[[ Study material, beginning ]]
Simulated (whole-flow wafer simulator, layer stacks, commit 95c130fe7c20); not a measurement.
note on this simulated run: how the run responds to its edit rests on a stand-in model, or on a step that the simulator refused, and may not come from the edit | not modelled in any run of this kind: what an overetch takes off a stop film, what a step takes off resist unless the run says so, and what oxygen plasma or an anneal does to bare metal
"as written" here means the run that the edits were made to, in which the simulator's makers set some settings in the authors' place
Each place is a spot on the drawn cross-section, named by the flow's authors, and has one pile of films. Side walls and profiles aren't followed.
[[ Study material, end ]]

If a line appears above, it belongs in your answer, printed exactly.

_Written answer_.
Simulated (whole-flow wafer simulator, layer stacks, commit 95c130fe7c20); not a measurement.
note on this simulated run: how the run responds to its edit rests on a stand-in model, or on a step that the simulator refused, and may not come from the edit | not modelled in any run of this kind: what an overetch takes off a stop film, what a step takes off resist unless the run says so, and what oxygen plasma or an anneal does to bare metal
"as written" here means the run that the edits were made to, in which the simulator's makers set some settings in the authors' place
Each place is a spot on the drawn cross-section, named by the flow's authors, and has one pile of films. Side walls and profiles aren't followed.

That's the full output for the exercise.